AVAILABLE DATA:
== Segment start ==
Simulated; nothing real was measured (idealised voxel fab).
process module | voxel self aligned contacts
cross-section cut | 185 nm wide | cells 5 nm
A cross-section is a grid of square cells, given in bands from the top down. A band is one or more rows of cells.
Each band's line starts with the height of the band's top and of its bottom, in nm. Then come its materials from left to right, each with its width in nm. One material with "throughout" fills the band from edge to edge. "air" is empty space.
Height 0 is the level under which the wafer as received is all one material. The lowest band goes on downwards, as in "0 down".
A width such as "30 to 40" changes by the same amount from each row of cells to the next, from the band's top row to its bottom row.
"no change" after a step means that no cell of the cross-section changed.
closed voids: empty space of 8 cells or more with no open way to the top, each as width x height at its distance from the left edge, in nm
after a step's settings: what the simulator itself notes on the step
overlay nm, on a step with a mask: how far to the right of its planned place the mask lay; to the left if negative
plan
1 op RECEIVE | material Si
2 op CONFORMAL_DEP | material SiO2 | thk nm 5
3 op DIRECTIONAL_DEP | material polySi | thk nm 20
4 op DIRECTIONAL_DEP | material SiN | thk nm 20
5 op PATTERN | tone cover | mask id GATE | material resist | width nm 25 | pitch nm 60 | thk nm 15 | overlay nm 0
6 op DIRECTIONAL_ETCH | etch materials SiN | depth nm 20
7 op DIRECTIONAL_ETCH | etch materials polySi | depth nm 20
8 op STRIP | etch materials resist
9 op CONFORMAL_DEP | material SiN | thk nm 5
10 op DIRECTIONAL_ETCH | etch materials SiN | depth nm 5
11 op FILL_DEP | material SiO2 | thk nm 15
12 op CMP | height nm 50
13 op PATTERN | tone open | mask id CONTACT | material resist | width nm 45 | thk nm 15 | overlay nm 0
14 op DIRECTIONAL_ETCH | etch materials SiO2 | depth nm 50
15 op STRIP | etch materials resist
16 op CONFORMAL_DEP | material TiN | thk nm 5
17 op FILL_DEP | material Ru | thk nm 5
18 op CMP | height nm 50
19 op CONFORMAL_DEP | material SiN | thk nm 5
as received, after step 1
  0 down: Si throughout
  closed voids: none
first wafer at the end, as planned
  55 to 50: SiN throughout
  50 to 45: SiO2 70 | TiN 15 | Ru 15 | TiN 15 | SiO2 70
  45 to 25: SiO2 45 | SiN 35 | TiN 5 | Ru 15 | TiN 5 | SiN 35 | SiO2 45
== Segment end ==

REQUIRED ACTION: Quote the listing above, but only from the line that shows "Height 0 is" through the line that shows "12 op CMP | height nm 50".

PROBLEM SOLUTION:
Height 0 is the level under which the wafer as received is all one material. The lowest band goes on downwards, as in "0 down".
A width such as "30 to 40" changes by the same amount from each row of cells to the next, from the band's top row to its bottom row.
"no change" after a step means that no cell of the cross-section changed.
closed voids: empty space of 8 cells or more with no open way to the top, each as width x height at its distance from the left edge, in nm
after a step's settings: what the simulator itself notes on the step
overlay nm, on a step with a mask: how far to the right of its planned place the mask lay; to the left if negative
plan
1 op RECEIVE | material Si
2 op CONFORMAL_DEP | material SiO2 | thk nm 5
3 op DIRECTIONAL_DEP | material polySi | thk nm 20
4 op DIRECTIONAL_DEP | material SiN | thk nm 20
5 op PATTERN | tone cover | mask id GATE | material resist | width nm 25 | pitch nm 60 | thk nm 15 | overlay nm 0
6 op DIRECTIONAL_ETCH | etch materials SiN | depth nm 20
7 op DIRECTIONAL_ETCH | etch materials polySi | depth nm 20
8 op STRIP | etch materials resist
9 op CONFORMAL_DEP | material SiN | thk nm 5
10 op DIRECTIONAL_ETCH | etch materials SiN | depth nm 5
11 op FILL_DEP | material SiO2 | thk nm 15
12 op CMP | height nm 50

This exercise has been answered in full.